- **DATASET CONTENT**
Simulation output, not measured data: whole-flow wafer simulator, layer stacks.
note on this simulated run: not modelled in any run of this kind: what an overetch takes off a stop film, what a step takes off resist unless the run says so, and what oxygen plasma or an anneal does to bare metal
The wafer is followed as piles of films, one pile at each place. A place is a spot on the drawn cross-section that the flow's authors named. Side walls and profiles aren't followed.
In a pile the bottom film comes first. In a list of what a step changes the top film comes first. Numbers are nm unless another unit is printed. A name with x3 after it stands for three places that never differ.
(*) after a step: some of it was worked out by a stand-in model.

- **TASK ITEM**
Output each entry exactly as written, leaving none out.

- **RESULT**
Simulation output, not measured data: whole-flow wafer simulator, layer stacks.
note on this simulated run: not modelled in any run of this kind: what an overetch takes off a stop film, what a step takes off resist unless the run says so, and what oxygen plasma or an anneal does to bare metal
The wafer is followed as piles of films, one pile at each place. A place is a spot on the drawn cross-section that the flow's authors named. Side walls and profiles aren't followed.
In a pile the bottom film comes first. In a list of what a step changes the top film comes first. Numbers are nm unless another unit is printed. A name with x3 after it stands for three places that never differ.
(*) after a step: some of it was worked out by a stand-in model.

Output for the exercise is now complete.